==============================

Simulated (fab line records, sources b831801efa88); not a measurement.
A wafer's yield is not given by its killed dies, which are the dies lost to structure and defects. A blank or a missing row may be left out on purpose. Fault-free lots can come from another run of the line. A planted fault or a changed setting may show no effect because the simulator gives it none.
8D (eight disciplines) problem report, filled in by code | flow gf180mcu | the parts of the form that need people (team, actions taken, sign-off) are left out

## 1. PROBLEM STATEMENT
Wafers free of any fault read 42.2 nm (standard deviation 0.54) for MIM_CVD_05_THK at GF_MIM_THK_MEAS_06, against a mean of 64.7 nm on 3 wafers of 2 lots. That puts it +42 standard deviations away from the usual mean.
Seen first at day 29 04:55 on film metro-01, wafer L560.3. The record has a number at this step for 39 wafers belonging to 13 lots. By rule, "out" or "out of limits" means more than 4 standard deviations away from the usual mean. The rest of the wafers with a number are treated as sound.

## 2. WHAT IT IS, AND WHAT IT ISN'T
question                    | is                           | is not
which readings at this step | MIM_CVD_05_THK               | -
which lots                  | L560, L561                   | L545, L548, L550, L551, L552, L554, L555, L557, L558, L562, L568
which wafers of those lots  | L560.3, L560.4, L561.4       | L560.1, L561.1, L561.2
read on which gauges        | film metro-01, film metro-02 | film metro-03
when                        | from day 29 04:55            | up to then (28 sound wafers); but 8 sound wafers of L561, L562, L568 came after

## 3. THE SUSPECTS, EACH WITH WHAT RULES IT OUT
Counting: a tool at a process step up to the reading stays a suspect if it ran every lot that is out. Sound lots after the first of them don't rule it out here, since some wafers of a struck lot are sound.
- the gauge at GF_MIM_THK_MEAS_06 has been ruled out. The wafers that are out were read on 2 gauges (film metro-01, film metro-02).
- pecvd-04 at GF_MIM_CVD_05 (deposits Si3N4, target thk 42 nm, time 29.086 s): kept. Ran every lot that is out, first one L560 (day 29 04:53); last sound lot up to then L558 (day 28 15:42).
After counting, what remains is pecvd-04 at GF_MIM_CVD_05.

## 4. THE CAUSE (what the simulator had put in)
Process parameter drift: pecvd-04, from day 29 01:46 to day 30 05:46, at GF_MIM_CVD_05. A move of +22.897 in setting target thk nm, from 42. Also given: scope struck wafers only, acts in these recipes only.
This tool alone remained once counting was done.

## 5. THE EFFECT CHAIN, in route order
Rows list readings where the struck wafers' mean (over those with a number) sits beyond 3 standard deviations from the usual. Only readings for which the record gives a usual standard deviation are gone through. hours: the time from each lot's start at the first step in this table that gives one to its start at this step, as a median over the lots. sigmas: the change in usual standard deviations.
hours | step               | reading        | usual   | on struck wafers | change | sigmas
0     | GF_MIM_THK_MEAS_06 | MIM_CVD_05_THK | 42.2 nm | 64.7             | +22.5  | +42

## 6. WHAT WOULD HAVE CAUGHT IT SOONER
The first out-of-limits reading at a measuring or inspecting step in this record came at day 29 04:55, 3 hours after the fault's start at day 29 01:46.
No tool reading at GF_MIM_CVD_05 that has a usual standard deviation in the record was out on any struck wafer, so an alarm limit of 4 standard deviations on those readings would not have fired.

==============================

ACTION ITEM:
Taking the material above, extract exactly and only the lines from the line with "This tool alone" to the line with "## 5. THE EFFECT CHAIN, in route order", inclusive of both.

ANSWER SECTION:
This tool alone remained once counting was done.

## 5. THE EFFECT CHAIN, in route order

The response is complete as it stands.